**EXERCISE**
Only the opening lines of the listing, through the one with "Killed dies are", are to be retyped, each exactly as it stands.

◇ ◇ ◇ ◇ ◇ ◇ ◇
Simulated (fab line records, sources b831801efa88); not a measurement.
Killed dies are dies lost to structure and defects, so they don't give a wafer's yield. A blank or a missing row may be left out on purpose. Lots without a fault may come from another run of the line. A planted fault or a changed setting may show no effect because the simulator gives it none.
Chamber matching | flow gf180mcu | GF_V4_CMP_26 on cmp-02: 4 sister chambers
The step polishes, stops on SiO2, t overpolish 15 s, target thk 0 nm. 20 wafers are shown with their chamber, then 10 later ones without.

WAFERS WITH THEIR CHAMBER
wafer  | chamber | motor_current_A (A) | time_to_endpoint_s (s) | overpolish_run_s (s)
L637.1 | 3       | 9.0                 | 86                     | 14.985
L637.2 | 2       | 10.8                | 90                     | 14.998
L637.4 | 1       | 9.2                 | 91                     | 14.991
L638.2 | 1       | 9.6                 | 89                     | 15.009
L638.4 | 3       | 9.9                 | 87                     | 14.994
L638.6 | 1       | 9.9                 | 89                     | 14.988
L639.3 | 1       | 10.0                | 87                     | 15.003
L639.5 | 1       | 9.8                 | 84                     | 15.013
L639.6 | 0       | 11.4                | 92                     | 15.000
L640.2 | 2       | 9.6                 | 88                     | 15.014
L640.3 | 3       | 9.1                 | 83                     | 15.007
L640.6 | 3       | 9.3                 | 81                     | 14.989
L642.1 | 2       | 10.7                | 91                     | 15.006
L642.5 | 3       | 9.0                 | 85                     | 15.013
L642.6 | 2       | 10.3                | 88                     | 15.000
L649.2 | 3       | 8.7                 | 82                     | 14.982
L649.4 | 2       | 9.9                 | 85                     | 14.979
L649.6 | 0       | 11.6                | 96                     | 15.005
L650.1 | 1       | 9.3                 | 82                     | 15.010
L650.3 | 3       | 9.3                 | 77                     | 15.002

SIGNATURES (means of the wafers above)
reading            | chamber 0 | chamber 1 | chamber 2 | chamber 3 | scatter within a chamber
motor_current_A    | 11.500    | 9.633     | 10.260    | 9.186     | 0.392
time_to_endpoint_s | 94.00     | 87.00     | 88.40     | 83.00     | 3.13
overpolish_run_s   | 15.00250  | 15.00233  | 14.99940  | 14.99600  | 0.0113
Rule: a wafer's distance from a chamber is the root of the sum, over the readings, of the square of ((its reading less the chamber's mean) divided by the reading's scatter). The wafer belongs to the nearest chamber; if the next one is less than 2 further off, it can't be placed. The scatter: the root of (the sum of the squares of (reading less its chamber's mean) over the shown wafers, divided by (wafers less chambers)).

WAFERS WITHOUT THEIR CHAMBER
◇ ◇ ◇ ◇ ◇ ◇ ◇

**WRITTEN SOLUTION**
Simulated (fab line records, sources b831801efa88); not a measurement.
Killed dies are dies lost to structure and defects, so they don't give a wafer's yield. A blank or a missing row may be left out on purpose. Lots without a fault may come from another run of the line. A planted fault or a changed setting may show no effect because the simulator gives it none.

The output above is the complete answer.